******
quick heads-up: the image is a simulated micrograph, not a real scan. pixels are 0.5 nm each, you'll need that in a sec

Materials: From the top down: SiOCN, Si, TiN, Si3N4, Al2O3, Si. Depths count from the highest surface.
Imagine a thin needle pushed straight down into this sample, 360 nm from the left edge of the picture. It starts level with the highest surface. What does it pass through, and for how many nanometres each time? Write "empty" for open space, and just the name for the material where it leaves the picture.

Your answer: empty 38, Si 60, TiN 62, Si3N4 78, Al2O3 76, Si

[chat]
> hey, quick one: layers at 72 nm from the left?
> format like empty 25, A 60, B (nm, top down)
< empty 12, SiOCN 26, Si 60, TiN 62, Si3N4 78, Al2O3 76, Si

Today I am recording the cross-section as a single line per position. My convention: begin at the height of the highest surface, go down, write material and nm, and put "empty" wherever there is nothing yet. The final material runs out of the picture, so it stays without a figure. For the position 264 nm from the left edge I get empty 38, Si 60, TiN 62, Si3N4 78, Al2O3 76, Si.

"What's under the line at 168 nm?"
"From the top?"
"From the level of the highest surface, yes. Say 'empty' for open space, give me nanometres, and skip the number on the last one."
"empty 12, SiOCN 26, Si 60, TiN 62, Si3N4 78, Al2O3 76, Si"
******

=== WORK ORDER ===
Above this task is a listing. Restate, word for word and with nothing added, the lines from the one with "(nm, top down)" through the one with "< empty 12, SiOCN".

=== PROBLEM SOLUTION ===
> format like empty 25, A 60, B (nm, top down)
< empty 12, SiOCN 26, Si 60, TiN 62, Si3N4 78, Al2O3 76, Si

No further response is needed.